→ **ACTION ITEM**
For this task, every record below must be reproduced exactly.

Segment Open

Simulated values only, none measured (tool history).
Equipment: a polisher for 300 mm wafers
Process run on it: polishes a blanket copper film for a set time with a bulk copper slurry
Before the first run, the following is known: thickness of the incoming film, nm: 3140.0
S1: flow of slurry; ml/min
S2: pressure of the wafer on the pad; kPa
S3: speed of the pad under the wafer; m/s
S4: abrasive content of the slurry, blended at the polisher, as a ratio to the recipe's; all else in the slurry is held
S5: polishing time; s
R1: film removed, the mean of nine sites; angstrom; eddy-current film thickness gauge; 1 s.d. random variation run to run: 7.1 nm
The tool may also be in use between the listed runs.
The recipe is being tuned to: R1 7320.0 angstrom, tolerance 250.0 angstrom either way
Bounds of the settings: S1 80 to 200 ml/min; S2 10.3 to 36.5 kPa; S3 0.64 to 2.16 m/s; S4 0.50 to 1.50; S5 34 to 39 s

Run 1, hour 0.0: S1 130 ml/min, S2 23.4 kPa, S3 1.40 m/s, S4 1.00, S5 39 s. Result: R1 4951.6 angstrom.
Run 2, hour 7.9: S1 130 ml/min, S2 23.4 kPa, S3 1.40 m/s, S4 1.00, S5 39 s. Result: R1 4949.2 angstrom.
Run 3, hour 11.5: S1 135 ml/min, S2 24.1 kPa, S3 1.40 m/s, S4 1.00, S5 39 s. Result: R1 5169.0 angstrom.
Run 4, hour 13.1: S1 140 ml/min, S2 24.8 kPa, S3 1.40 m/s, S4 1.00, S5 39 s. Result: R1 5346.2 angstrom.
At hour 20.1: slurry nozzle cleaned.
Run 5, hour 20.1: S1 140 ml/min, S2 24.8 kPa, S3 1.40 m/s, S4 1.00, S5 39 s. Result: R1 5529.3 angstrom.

Segment Closed

→ **EXERCISE RESULT**
Simulated values only, none measured (tool history).
Equipment: a polisher for 300 mm wafers
Process run on it: polishes a blanket copper film for a set time with a bulk copper slurry
Before the first run, the following is known: thickness of the incoming film, nm: 3140.0
S1: flow of slurry; ml/min
S2: pressure of the wafer on the pad; kPa
S3: speed of the pad under the wafer; m/s
S4: abrasive content of the slurry, blended at the polisher, as a ratio to the recipe's; all else in the slurry is held
S5: polishing time; s
R1: film removed, the mean of nine sites; angstrom; eddy-current film thickness gauge; 1 s.d. random variation run to run: 7.1 nm
The tool may also be in use between the listed runs.
The recipe is being tuned to: R1 7320.0 angstrom, tolerance 250.0 angstrom either way
Bounds of the settings: S1 80 to 200 ml/min; S2 10.3 to 36.5 kPa; S3 0.64 to 2.16 m/s; S4 0.50 to 1.50; S5 34 to 39 s

Run 1, hour 0.0: S1 130 ml/min, S2 23.4 kPa, S3 1.40 m/s, S4 1.00, S5 39 s. Result: R1 4951.6 angstrom.
Run 2, hour 7.9: S1 130 ml/min, S2 23.4 kPa, S3 1.40 m/s, S4 1.00, S5 39 s. Result: R1 4949.2 angstrom.
Run 3, hour 11.5: S1 135 ml/min, S2 24.1 kPa, S3 1.40 m/s, S4 1.00, S5 39 s. Result: R1 5169.0 angstrom.
Run 4, hour 13.1: S1 140 ml/min, S2 24.8 kPa, S3 1.40 m/s, S4 1.00, S5 39 s. Result: R1 5346.2 angstrom.
At hour 20.1: slurry nozzle cleaned.
Run 5, hour 20.1: S1 140 ml/min, S2 24.8 kPa, S3 1.40 m/s, S4 1.00, S5 39 s. Result: R1 5529.3 angstrom.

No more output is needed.